◇ ◇ ◇ ◇ ◇

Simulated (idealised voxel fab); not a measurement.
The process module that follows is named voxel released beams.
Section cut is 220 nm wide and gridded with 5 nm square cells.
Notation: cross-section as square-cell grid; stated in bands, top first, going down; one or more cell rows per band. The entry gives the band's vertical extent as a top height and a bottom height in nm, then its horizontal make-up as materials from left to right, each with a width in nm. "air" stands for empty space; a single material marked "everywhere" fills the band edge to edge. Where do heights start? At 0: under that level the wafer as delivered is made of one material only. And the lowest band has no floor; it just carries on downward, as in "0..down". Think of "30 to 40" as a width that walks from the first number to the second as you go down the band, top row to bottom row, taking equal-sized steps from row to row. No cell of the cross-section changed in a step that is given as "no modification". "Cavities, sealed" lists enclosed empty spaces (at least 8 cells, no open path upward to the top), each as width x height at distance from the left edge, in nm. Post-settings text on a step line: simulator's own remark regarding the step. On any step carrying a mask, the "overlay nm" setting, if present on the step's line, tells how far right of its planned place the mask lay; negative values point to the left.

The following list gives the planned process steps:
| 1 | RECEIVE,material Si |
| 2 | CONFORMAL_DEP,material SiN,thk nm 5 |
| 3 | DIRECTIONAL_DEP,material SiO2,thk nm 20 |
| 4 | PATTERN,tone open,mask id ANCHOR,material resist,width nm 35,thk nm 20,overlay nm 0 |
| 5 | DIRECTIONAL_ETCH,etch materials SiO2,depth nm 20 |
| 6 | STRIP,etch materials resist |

◇ ◇ ◇ ◇ ◇

Assignment: All of the material above should be printed again exactly as it is.

Answer area:
Simulated (idealised voxel fab); not a measurement.
The process module that follows is named voxel released beams.
Section cut is 220 nm wide and gridded with 5 nm square cells.
Notation: cross-section as square-cell grid; stated in bands, top first, going down; one or more cell rows per band. The entry gives the band's vertical extent as a top height and a bottom height in nm, then its horizontal make-up as materials from left to right, each with a width in nm. "air" stands for empty space; a single material marked "everywhere" fills the band edge to edge. Where do heights start? At 0: under that level the wafer as delivered is made of one material only. And the lowest band has no floor; it just carries on downward, as in "0..down". Think of "30 to 40" as a width that walks from the first number to the second as you go down the band, top row to bottom row, taking equal-sized steps from row to row. No cell of the cross-section changed in a step that is given as "no modification". "Cavities, sealed" lists enclosed empty spaces (at least 8 cells, no open path upward to the top), each as width x height at distance from the left edge, in nm. Post-settings text on a step line: simulator's own remark regarding the step. On any step carrying a mask, the "overlay nm" setting, if present on the step's line, tells how far right of its planned place the mask lay; negative values point to the left.

The following list gives the planned process steps:
| 1 | RECEIVE,material Si |
| 2 | CONFORMAL_DEP,material SiN,thk nm 5 |
| 3 | DIRECTIONAL_DEP,material SiO2,thk nm 20 |
| 4 | PATTERN,tone open,mask id ANCHOR,material resist,width nm 35,thk nm 20,overlay nm 0 |
| 5 | DIRECTIONAL_ETCH,etch materials SiO2,depth nm 20 |
| 6 | STRIP,etch materials resist |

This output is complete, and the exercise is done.